■ **EXTRACTED RECORDS**
↓

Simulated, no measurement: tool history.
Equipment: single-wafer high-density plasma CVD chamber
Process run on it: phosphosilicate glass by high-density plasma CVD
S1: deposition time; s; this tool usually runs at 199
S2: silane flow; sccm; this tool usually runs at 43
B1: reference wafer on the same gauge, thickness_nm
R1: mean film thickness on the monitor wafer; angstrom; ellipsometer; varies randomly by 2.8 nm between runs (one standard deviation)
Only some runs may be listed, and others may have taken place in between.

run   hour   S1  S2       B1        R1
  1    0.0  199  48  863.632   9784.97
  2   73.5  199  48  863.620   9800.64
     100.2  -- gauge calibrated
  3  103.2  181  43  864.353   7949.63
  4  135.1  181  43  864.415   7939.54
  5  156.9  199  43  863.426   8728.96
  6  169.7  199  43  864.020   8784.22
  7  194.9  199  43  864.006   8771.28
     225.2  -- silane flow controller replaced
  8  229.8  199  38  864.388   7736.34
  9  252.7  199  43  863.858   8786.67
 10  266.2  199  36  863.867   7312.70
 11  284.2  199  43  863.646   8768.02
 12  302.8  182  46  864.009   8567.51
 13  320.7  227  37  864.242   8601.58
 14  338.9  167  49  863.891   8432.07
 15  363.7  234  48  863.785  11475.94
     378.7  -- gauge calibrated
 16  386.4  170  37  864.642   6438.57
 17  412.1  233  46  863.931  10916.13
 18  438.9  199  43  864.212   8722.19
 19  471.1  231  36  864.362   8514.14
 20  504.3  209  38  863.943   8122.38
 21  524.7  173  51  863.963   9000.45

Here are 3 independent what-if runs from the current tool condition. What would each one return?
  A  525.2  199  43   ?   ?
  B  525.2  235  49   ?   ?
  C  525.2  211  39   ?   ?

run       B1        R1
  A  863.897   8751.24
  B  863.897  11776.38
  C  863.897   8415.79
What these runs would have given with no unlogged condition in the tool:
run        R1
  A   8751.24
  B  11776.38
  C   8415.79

↑

■ **ACTION ITEM**
All lines from the opening of the material through the line that contains "S2: silane flow;" are to be printed exactly, with no others.

■ **EXERCISE RESULT**
Simulated, no measurement: tool history.
Equipment: single-wafer high-density plasma CVD chamber
Process run on it: phosphosilicate glass by high-density plasma CVD
S1: deposition time; s; this tool usually runs at 199
S2: silane flow; sccm; this tool usually runs at 43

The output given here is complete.